== Segment start ==

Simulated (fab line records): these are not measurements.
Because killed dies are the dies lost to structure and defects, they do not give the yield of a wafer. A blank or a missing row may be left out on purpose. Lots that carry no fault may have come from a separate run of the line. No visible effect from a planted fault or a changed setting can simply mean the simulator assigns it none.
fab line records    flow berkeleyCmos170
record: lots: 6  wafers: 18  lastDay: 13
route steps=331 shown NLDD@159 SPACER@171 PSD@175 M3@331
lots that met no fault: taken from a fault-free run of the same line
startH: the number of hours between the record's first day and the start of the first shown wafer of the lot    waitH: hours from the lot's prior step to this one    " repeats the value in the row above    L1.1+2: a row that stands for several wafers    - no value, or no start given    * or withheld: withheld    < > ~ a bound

== Segment end ==

Return exactly the lines that run from the top of the listing above to the line containing "lots that met", please, keeping both end lines and leaving out everything else.

** EXERCISE OUTPUT **
Simulated (fab line records): these are not measurements.
Because killed dies are the dies lost to structure and defects, they do not give the yield of a wafer. A blank or a missing row may be left out on purpose. Lots that carry no fault may have come from a separate run of the line. No visible effect from a planted fault or a changed setting can simply mean the simulator assigns it none.
fab line records    flow berkeleyCmos170
record: lots: 6  wafers: 18  lastDay: 13
route steps=331 shown NLDD@159 SPACER@171 PSD@175 M3@331
lots that met no fault: taken from a fault-free run of the same line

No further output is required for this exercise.